**Work task:** Exactly reproduce each of the entries shown below.

**Information given:**
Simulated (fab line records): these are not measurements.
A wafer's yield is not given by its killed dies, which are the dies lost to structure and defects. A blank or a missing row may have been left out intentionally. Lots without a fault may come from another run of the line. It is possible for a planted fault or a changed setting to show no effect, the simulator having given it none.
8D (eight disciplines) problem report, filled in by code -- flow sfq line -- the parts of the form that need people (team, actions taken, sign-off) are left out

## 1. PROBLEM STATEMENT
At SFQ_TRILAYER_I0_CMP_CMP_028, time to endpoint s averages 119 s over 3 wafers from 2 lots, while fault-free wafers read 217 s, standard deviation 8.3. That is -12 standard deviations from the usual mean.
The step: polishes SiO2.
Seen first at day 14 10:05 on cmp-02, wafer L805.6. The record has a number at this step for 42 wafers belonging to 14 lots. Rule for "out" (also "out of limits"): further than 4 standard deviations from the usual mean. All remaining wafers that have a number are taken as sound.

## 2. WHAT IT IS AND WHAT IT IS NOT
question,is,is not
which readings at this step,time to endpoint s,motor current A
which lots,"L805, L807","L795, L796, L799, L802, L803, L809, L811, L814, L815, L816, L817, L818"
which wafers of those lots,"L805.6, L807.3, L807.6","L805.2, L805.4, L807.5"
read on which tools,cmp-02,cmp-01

**Written solution:**
Simulated (fab line records): these are not measurements.
A wafer's yield is not given by its killed dies, which are the dies lost to structure and defects. A blank or a missing row may have been left out intentionally. Lots without a fault may come from another run of the line. It is possible for a planted fault or a changed setting to show no effect, the simulator having given it none.
8D (eight disciplines) problem report, filled in by code -- flow sfq line -- the parts of the form that need people (team, actions taken, sign-off) are left out

## 1. PROBLEM STATEMENT
At SFQ_TRILAYER_I0_CMP_CMP_028, time to endpoint s averages 119 s over 3 wafers from 2 lots, while fault-free wafers read 217 s, standard deviation 8.3. That is -12 standard deviations from the usual mean.
The step: polishes SiO2.
Seen first at day 14 10:05 on cmp-02, wafer L805.6. The record has a number at this step for 42 wafers belonging to 14 lots. Rule for "out" (also "out of limits"): further than 4 standard deviations from the usual mean. All remaining wafers that have a number are taken as sound.

## 2. WHAT IT IS AND WHAT IT IS NOT
question,is,is not
which readings at this step,time to endpoint s,motor current A
which lots,"L805, L807","L795, L796, L799, L802, L803, L809, L811, L814, L815, L816, L817, L818"
which wafers of those lots,"L805.6, L807.3, L807.6","L805.2, L805.4, L807.5"
read on which tools,cmp-02,cmp-01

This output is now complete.